== Exercise ==
Give back an exact copy of the lines below, from the first through the line with "Fill in the blank."; please stop there.

== Information supplied ==
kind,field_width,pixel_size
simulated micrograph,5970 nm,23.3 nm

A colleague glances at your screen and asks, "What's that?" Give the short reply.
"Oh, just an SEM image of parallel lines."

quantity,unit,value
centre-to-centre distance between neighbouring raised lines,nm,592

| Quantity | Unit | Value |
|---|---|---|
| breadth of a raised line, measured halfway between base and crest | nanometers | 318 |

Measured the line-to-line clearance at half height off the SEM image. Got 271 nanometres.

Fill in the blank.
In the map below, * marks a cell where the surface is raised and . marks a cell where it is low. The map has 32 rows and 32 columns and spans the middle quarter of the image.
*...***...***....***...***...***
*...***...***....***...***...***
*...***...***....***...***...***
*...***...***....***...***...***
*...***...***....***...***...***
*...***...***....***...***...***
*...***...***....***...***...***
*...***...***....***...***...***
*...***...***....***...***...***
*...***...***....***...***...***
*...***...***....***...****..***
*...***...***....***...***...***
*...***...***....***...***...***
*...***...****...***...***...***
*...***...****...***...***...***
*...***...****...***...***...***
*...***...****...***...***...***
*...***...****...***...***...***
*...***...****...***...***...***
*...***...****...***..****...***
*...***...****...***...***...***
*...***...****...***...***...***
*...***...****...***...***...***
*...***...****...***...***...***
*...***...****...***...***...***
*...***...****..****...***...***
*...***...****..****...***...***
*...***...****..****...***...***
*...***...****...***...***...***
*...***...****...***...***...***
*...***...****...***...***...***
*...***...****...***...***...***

== Written reply ==
kind,field_width,pixel_size
simulated micrograph,5970 nm,23.3 nm

A colleague glances at your screen and asks, "What's that?" Give the short reply.
"Oh, just an SEM image of parallel lines."

quantity,unit,value
centre-to-centre distance between neighbouring raised lines,nm,592

| Quantity | Unit | Value |
|---|---|---|
| breadth of a raised line, measured halfway between base and crest | nanometers | 318 |

Measured the line-to-line clearance at half height off the SEM image. Got 271 nanometres.

Fill in the blank.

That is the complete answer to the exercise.